== Entries shown
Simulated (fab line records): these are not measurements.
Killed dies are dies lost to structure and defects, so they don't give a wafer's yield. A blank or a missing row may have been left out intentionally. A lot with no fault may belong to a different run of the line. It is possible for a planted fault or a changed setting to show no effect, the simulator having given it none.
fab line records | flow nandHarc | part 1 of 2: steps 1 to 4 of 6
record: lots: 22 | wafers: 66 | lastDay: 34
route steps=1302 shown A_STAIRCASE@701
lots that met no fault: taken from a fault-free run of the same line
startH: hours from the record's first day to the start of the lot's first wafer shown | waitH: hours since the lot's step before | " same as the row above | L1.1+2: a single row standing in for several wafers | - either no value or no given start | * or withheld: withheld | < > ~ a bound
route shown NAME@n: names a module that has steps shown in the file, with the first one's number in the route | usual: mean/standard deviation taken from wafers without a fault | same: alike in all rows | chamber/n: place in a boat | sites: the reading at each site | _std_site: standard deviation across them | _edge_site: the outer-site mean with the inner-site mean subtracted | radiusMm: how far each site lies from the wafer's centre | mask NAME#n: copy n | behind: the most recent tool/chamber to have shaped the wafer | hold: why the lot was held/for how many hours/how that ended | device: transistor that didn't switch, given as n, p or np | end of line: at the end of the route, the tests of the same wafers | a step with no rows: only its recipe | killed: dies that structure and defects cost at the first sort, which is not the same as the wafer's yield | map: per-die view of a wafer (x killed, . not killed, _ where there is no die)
====

**Work request**: The records above must be transcribed without a single omission.

**Problem solution**:
Simulated (fab line records): these are not measurements.
Killed dies are dies lost to structure and defects, so they don't give a wafer's yield. A blank or a missing row may have been left out intentionally. A lot with no fault may belong to a different run of the line. It is possible for a planted fault or a changed setting to show no effect, the simulator having given it none.
fab line records | flow nandHarc | part 1 of 2: steps 1 to 4 of 6
record: lots: 22 | wafers: 66 | lastDay: 34
route steps=1302 shown A_STAIRCASE@701
lots that met no fault: taken from a fault-free run of the same line
startH: hours from the record's first day to the start of the lot's first wafer shown | waitH: hours since the lot's step before | " same as the row above | L1.1+2: a single row standing in for several wafers | - either no value or no given start | * or withheld: withheld | < > ~ a bound
route shown NAME@n: names a module that has steps shown in the file, with the first one's number in the route | usual: mean/standard deviation taken from wafers without a fault | same: alike in all rows | chamber/n: place in a boat | sites: the reading at each site | _std_site: standard deviation across them | _edge_site: the outer-site mean with the inner-site mean subtracted | radiusMm: how far each site lies from the wafer's centre | mask NAME#n: copy n | behind: the most recent tool/chamber to have shaped the wafer | hold: why the lot was held/for how many hours/how that ended | device: transistor that didn't switch, given as n, p or np | end of line: at the end of the route, the tests of the same wafers | a step with no rows: only its recipe | killed: dies that structure and defects cost at the first sort, which is not the same as the wafer's yield | map: per-die view of a wafer (x killed, . not killed, _ where there is no die)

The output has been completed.